(Data records begins)

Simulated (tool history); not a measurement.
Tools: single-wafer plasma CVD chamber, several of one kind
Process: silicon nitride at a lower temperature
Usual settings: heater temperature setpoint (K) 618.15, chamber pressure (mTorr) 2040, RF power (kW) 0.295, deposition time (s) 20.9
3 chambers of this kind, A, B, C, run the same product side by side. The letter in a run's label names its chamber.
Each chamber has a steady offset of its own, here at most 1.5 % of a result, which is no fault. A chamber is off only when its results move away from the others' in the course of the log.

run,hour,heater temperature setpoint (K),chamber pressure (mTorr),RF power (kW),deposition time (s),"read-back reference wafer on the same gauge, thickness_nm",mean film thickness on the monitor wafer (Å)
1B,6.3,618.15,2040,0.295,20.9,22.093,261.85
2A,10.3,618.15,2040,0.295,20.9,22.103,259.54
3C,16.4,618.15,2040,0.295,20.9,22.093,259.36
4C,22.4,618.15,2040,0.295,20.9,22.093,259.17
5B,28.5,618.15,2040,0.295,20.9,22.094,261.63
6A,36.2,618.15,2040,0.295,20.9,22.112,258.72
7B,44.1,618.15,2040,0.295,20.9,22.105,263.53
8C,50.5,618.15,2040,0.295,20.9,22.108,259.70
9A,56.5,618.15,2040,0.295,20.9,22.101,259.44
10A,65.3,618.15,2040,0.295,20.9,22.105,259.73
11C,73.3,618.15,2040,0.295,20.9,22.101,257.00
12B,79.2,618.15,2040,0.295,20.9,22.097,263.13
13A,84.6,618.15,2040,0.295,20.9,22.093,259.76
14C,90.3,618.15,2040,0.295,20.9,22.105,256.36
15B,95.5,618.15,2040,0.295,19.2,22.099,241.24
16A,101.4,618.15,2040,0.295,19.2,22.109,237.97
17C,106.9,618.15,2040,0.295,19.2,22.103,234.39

(Data records ends)

● Work instruction
Repeat the material exactly. Begin with its first line and end with the line that has "3 chambers of".

● Exercise answer
Simulated (tool history); not a measurement.
Tools: single-wafer plasma CVD chamber, several of one kind
Process: silicon nitride at a lower temperature
Usual settings: heater temperature setpoint (K) 618.15, chamber pressure (mTorr) 2040, RF power (kW) 0.295, deposition time (s) 20.9
3 chambers of this kind, A, B, C, run the same product side by side. The letter in a run's label names its chamber.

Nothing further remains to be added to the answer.